(RECORDS SUPPLIED)
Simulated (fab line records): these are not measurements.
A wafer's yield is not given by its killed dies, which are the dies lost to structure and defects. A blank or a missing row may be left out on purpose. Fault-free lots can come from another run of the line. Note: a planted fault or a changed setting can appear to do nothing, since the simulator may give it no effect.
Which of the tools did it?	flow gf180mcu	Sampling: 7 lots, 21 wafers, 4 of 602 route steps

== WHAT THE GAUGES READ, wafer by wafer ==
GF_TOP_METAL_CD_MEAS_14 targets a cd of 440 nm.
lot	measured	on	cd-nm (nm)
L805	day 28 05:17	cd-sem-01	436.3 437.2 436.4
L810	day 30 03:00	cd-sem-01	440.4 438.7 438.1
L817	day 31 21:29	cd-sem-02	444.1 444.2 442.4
(End RECORDS SUPPLIED)

■ **BRIEF**
Reproduce, please, every line of the records above without alteration.

■ **TASK ANSWER**
Simulated (fab line records): these are not measurements.
A wafer's yield is not given by its killed dies, which are the dies lost to structure and defects. A blank or a missing row may be left out on purpose. Fault-free lots can come from another run of the line. Note: a planted fault or a changed setting can appear to do nothing, since the simulator may give it no effect.
Which of the tools did it?	flow gf180mcu	Sampling: 7 lots, 21 wafers, 4 of 602 route steps

== WHAT THE GAUGES READ, wafer by wafer ==
GF_TOP_METAL_CD_MEAS_14 targets a cd of 440 nm.
lot	measured	on	cd-nm (nm)
L805	day 28 05:17	cd-sem-01	436.3 437.2 436.4
L810	day 30 03:00	cd-sem-01	440.4 438.7 438.1
L817	day 31 21:29	cd-sem-02	444.1 444.2 442.4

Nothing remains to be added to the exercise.